--- --- ---

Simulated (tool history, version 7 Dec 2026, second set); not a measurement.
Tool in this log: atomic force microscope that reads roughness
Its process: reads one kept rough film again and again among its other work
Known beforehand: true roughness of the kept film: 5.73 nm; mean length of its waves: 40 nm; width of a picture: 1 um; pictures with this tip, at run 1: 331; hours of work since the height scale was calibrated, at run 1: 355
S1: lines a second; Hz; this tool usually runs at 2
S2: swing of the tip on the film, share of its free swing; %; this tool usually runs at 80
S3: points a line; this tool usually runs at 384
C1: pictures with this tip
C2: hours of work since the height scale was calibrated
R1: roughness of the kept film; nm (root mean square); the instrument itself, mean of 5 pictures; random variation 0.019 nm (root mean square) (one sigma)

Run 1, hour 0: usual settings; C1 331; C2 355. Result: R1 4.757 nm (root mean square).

--- --- ---

#### Activity
Retype each record. Keep every character as it is.

#### Exercise solution
Simulated (tool history, version 7 Dec 2026, second set); not a measurement.
Tool in this log: atomic force microscope that reads roughness
Its process: reads one kept rough film again and again among its other work
Known beforehand: true roughness of the kept film: 5.73 nm; mean length of its waves: 40 nm; width of a picture: 1 um; pictures with this tip, at run 1: 331; hours of work since the height scale was calibrated, at run 1: 355
S1: lines a second; Hz; this tool usually runs at 2
S2: swing of the tip on the film, share of its free swing; %; this tool usually runs at 80
S3: points a line; this tool usually runs at 384
C1: pictures with this tip
C2: hours of work since the height scale was calibrated
R1: roughness of the kept film; nm (root mean square); the instrument itself, mean of 5 pictures; random variation 0.019 nm (root mean square) (one sigma)

Run 1, hour 0: usual settings; C1 331; C2 355. Result: R1 4.757 nm (root mean square).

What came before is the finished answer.